Would you copy the material below word for word, beginning with its first line and ending with the line that contains "## THE READING"?

Segment Start: AVAILABLE DATA

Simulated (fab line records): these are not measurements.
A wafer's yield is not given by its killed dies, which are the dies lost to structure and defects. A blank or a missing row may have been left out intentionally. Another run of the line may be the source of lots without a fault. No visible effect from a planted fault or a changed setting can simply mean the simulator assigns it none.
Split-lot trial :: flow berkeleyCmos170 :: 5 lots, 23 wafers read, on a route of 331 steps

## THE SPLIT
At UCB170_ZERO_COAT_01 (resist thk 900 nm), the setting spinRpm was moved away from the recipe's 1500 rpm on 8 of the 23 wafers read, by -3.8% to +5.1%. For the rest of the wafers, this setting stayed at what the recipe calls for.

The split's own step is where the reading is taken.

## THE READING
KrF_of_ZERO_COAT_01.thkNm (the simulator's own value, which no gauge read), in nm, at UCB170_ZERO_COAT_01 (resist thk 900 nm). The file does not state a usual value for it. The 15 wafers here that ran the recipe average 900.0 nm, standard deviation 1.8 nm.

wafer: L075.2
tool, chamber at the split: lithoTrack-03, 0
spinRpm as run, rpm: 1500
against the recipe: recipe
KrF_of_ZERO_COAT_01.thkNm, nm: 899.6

Segment End: AVAILABLE DATA

> [ANSWER SECTION]
Simulated (fab line records): these are not measurements.
A wafer's yield is not given by its killed dies, which are the dies lost to structure and defects. A blank or a missing row may have been left out intentionally. Another run of the line may be the source of lots without a fault. No visible effect from a planted fault or a changed setting can simply mean the simulator assigns it none.
Split-lot trial :: flow berkeleyCmos170 :: 5 lots, 23 wafers read, on a route of 331 steps

## THE SPLIT
At UCB170_ZERO_COAT_01 (resist thk 900 nm), the setting spinRpm was moved away from the recipe's 1500 rpm on 8 of the 23 wafers read, by -3.8% to +5.1%. For the rest of the wafers, this setting stayed at what the recipe calls for.

The split's own step is where the reading is taken.

## THE READING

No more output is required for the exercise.